======
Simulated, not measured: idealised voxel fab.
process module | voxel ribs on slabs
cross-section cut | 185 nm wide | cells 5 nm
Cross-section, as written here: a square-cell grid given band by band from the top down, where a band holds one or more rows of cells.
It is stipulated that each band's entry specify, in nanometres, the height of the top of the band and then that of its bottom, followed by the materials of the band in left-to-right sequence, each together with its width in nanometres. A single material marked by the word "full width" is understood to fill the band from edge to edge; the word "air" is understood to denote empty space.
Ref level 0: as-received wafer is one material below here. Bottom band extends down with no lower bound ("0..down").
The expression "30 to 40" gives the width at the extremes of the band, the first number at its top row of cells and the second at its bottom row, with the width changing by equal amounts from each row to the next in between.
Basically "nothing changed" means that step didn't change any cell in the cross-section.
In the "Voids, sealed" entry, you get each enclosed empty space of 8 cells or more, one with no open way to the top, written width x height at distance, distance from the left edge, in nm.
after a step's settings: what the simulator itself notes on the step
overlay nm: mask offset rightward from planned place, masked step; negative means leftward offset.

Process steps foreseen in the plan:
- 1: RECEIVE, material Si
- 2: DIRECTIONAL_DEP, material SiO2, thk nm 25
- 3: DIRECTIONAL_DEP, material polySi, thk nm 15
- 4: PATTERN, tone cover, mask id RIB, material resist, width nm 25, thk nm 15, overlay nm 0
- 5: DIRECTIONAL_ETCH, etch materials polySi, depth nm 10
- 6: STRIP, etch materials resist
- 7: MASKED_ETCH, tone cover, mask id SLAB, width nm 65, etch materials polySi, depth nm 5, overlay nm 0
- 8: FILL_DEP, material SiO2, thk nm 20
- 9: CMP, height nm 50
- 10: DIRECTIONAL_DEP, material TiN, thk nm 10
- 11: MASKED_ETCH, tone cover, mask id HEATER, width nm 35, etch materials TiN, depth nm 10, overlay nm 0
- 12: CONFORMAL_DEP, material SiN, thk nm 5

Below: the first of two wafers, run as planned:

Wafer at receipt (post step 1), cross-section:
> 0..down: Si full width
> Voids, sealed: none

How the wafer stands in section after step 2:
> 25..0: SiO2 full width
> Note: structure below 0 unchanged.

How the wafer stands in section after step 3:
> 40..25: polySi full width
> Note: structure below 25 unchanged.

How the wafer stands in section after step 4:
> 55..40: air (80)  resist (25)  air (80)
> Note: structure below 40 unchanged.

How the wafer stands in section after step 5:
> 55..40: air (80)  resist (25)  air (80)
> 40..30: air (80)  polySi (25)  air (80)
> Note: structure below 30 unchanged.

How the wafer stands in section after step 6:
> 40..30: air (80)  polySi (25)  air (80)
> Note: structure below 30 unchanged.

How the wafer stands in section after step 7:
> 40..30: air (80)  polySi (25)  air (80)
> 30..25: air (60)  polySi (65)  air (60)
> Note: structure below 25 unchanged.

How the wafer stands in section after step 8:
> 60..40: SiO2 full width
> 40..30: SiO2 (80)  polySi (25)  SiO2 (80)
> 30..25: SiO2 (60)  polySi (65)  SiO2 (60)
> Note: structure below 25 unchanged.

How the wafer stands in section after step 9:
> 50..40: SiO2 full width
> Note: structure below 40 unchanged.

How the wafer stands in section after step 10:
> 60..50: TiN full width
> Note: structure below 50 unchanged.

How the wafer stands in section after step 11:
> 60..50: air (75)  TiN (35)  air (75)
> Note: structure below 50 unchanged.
======

• Work request:
Please reply with an exact copy of the lines above, starting at the first and ending at the line that holds "Cross-section, as written".

• Answer space:
Simulated, not measured: idealised voxel fab.
process module | voxel ribs on slabs
cross-section cut | 185 nm wide | cells 5 nm
Cross-section, as written here: a square-cell grid given band by band from the top down, where a band holds one or more rows of cells.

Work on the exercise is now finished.